[Start of section]
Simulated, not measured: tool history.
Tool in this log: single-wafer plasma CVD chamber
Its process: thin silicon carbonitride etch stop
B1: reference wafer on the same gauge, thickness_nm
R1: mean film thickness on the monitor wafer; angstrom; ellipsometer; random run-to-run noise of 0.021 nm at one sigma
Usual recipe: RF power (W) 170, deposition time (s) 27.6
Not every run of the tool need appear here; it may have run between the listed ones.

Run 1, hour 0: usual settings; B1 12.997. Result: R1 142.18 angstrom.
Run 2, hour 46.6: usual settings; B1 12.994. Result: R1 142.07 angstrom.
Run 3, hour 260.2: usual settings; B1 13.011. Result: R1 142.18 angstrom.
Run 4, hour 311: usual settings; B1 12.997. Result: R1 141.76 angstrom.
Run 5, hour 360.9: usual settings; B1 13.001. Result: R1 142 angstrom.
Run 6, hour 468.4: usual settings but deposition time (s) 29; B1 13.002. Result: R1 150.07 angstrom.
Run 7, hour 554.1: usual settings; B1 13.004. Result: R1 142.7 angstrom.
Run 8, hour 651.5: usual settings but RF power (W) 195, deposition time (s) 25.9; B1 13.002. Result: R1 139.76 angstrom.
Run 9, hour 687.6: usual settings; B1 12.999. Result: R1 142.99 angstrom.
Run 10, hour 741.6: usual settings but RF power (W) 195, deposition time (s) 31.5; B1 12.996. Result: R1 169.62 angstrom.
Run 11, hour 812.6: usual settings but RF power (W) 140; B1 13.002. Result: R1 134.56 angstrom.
[End of section]

# ACTIVITY
Reproduce the listing above verbatim, from first line to last.

# RESPONSE
Simulated, not measured: tool history.
Tool in this log: single-wafer plasma CVD chamber
Its process: thin silicon carbonitride etch stop
B1: reference wafer on the same gauge, thickness_nm
R1: mean film thickness on the monitor wafer; angstrom; ellipsometer; random run-to-run noise of 0.021 nm at one sigma
Usual recipe: RF power (W) 170, deposition time (s) 27.6
Not every run of the tool need appear here; it may have run between the listed ones.

Run 1, hour 0: usual settings; B1 12.997. Result: R1 142.18 angstrom.
Run 2, hour 46.6: usual settings; B1 12.994. Result: R1 142.07 angstrom.
Run 3, hour 260.2: usual settings; B1 13.011. Result: R1 142.18 angstrom.
Run 4, hour 311: usual settings; B1 12.997. Result: R1 141.76 angstrom.
Run 5, hour 360.9: usual settings; B1 13.001. Result: R1 142 angstrom.
Run 6, hour 468.4: usual settings but deposition time (s) 29; B1 13.002. Result: R1 150.07 angstrom.
Run 7, hour 554.1: usual settings; B1 13.004. Result: R1 142.7 angstrom.
Run 8, hour 651.5: usual settings but RF power (W) 195, deposition time (s) 25.9; B1 13.002. Result: R1 139.76 angstrom.
Run 9, hour 687.6: usual settings; B1 12.999. Result: R1 142.99 angstrom.
Run 10, hour 741.6: usual settings but RF power (W) 195, deposition time (s) 31.5; B1 12.996. Result: R1 169.62 angstrom.
Run 11, hour 812.6: usual settings but RF power (W) 140; B1 13.002. Result: R1 134.56 angstrom.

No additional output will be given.